⁂
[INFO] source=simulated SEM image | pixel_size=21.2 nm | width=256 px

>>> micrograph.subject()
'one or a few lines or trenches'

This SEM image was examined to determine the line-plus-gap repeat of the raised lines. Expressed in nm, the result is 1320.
⁂

| Work task |
Each record above should be transcribed exactly.

| Exercise response |
[INFO] source=simulated SEM image | pixel_size=21.2 nm | width=256 px

>>> micrograph.subject()
'one or a few lines or trenches'

This SEM image was examined to determine the line-plus-gap repeat of the raised lines. Expressed in nm, the result is 1320.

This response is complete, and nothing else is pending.